(Beginning of Dataset records)

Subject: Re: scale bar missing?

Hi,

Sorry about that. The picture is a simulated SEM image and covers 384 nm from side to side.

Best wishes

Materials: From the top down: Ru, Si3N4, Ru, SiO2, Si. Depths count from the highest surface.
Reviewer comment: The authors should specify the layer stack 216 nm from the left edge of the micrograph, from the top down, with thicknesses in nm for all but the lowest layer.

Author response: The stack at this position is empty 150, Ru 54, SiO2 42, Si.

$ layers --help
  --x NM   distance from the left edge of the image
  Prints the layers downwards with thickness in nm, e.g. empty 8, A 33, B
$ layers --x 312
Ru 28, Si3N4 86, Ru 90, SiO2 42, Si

(End of Dataset records)

Look above for the line containing "Prints the layers" and the line containing "layers --x 312". Transcribe both, with the lines between them, exactly.

  Prints the layers downwards with thickness in nm, e.g. empty 8, A 33, B
$ layers --x 312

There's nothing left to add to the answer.